□ □ □ □ □

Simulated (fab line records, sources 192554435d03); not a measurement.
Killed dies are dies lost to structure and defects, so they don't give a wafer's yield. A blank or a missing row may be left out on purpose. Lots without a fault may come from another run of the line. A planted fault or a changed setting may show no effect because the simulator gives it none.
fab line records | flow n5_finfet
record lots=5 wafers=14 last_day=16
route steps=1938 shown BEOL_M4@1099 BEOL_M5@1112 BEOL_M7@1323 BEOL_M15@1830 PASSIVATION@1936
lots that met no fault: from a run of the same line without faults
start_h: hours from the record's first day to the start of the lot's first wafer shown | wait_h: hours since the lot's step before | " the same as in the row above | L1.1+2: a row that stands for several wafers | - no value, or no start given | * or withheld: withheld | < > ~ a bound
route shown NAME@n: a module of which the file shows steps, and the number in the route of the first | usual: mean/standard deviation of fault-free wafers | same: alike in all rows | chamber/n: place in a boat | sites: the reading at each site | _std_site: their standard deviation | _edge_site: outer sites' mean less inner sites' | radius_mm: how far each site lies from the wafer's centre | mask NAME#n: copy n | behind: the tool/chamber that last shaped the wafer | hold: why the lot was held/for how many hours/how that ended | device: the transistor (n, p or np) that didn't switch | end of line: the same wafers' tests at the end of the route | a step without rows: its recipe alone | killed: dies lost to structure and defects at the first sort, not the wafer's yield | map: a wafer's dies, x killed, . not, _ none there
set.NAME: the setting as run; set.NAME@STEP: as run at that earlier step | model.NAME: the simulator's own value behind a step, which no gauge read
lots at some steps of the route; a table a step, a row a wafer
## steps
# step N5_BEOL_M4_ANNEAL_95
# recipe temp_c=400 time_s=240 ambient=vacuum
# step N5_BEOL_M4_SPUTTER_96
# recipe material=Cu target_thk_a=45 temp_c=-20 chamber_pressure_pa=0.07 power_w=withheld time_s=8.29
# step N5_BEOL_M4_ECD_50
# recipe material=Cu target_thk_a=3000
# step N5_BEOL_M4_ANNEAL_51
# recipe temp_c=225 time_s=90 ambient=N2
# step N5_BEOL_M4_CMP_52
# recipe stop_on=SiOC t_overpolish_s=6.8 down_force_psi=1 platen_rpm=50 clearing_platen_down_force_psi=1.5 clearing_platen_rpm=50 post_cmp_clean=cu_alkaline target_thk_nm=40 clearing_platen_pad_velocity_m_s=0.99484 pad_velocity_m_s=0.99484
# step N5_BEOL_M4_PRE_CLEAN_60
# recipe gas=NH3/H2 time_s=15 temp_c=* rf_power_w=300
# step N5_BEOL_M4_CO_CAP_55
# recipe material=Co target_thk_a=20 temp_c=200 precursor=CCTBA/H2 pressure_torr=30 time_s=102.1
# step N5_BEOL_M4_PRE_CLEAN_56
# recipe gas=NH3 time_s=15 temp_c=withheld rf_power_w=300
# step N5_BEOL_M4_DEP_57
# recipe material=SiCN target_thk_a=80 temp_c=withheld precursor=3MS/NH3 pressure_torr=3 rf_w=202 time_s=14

□ □ □ □ □

Only the lines above from the line with "# recipe material=Cu target_thk_a=45" to the line with "# step N5_BEOL_M4_DEP_57", those two lines included, should be reproduced exactly.

▶ [ANSWER SECTION]
# recipe material=Cu target_thk_a=45 temp_c=-20 chamber_pressure_pa=0.07 power_w=withheld time_s=8.29
# step N5_BEOL_M4_ECD_50
# recipe material=Cu target_thk_a=3000
# step N5_BEOL_M4_ANNEAL_51
# recipe temp_c=225 time_s=90 ambient=N2
# step N5_BEOL_M4_CMP_52
# recipe stop_on=SiOC t_overpolish_s=6.8 down_force_psi=1 platen_rpm=50 clearing_platen_down_force_psi=1.5 clearing_platen_rpm=50 post_cmp_clean=cu_alkaline target_thk_nm=40 clearing_platen_pad_velocity_m_s=0.99484 pad_velocity_m_s=0.99484
# step N5_BEOL_M4_PRE_CLEAN_60
# recipe gas=NH3/H2 time_s=15 temp_c=* rf_power_w=300
# step N5_BEOL_M4_CO_CAP_55
# recipe material=Co target_thk_a=20 temp_c=200 precursor=CCTBA/H2 pressure_torr=30 time_s=102.1
# step N5_BEOL_M4_PRE_CLEAN_56
# recipe gas=NH3 time_s=15 temp_c=withheld rf_power_w=300
# step N5_BEOL_M4_DEP_57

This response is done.